Work order | Your output should be the lines from the start of the data through the line containing "(*) after a", exactly and nothing more.

Data shown |
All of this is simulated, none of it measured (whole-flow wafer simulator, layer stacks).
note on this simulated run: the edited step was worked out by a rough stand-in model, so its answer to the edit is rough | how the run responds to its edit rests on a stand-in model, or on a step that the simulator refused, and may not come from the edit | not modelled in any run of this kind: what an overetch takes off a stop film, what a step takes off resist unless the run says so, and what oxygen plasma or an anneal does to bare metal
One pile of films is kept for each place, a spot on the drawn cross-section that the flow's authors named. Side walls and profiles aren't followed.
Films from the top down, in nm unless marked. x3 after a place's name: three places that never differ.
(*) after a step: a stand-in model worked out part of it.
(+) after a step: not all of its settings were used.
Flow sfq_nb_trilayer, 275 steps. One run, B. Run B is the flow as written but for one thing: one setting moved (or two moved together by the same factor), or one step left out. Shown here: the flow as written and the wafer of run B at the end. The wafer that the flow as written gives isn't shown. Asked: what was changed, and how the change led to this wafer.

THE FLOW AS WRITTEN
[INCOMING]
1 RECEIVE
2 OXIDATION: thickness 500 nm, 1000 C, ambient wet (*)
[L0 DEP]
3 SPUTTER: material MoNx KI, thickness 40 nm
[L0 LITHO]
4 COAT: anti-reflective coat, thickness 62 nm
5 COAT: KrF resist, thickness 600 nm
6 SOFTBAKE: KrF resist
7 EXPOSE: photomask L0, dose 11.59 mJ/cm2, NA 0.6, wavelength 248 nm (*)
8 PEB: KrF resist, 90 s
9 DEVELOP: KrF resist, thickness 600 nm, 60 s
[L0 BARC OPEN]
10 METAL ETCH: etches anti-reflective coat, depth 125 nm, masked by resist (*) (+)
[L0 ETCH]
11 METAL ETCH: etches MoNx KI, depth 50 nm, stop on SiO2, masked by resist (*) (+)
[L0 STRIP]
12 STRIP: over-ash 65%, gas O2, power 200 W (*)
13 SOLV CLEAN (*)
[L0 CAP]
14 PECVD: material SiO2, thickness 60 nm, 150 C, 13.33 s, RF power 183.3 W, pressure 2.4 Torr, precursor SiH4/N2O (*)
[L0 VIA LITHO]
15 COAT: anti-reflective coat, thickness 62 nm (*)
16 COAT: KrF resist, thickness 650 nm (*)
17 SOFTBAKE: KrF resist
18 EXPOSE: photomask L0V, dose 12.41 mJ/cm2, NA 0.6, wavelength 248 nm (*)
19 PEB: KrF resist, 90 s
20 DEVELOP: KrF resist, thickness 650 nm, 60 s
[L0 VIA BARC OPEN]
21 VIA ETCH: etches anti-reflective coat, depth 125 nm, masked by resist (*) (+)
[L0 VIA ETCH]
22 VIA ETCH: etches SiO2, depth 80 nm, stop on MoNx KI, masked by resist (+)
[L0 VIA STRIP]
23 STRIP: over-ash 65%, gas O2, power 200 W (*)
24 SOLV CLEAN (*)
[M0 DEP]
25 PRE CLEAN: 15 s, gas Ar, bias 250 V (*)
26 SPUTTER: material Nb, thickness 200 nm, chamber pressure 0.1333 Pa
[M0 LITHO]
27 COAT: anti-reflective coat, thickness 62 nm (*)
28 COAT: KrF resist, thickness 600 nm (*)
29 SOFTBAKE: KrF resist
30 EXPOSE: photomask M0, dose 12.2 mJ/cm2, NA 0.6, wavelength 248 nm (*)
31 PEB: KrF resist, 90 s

Answer section |
All of this is simulated, none of it measured (whole-flow wafer simulator, layer stacks).
note on this simulated run: the edited step was worked out by a rough stand-in model, so its answer to the edit is rough | how the run responds to its edit rests on a stand-in model, or on a step that the simulator refused, and may not come from the edit | not modelled in any run of this kind: what an overetch takes off a stop film, what a step takes off resist unless the run says so, and what oxygen plasma or an anneal does to bare metal
One pile of films is kept for each place, a spot on the drawn cross-section that the flow's authors named. Side walls and profiles aren't followed.
Films from the top down, in nm unless marked. x3 after a place's name: three places that never differ.
(*) after a step: a stand-in model worked out part of it.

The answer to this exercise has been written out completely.